The response must be a precise copy of the records that follow.

# Data
********************
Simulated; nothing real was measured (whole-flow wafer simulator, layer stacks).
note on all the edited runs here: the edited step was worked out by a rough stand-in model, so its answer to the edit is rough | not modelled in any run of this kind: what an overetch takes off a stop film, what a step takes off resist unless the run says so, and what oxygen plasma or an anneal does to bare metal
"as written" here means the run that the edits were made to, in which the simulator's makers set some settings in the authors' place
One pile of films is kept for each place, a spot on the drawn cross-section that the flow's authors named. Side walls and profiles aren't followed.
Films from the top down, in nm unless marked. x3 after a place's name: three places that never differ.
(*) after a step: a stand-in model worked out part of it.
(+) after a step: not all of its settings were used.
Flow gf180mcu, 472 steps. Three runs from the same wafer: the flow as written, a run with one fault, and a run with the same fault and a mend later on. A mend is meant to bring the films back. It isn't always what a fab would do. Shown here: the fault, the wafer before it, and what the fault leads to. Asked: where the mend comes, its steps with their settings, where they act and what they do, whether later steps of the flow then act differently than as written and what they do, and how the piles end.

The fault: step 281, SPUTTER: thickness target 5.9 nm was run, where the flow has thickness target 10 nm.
********************

# Task answer
Simulated; nothing real was measured (whole-flow wafer simulator, layer stacks).
note on all the edited runs here: the edited step was worked out by a rough stand-in model, so its answer to the edit is rough | not modelled in any run of this kind: what an overetch takes off a stop film, what a step takes off resist unless the run says so, and what oxygen plasma or an anneal does to bare metal
"as written" here means the run that the edits were made to, in which the simulator's makers set some settings in the authors' place
One pile of films is kept for each place, a spot on the drawn cross-section that the flow's authors named. Side walls and profiles aren't followed.
Films from the top down, in nm unless marked. x3 after a place's name: three places that never differ.
(*) after a step: a stand-in model worked out part of it.
(+) after a step: not all of its settings were used.
Flow gf180mcu, 472 steps. Three runs from the same wafer: the flow as written, a run with one fault, and a run with the same fault and a mend later on. A mend is meant to bring the films back. It isn't always what a fab would do. Shown here: the fault, the wafer before it, and what the fault leads to. Asked: where the mend comes, its steps with their settings, where they act and what they do, whether later steps of the flow then act differently than as written and what they do, and how the piles end.

The fault: step 281, SPUTTER: thickness target 5.9 nm was run, where the flow has thickness target 10 nm.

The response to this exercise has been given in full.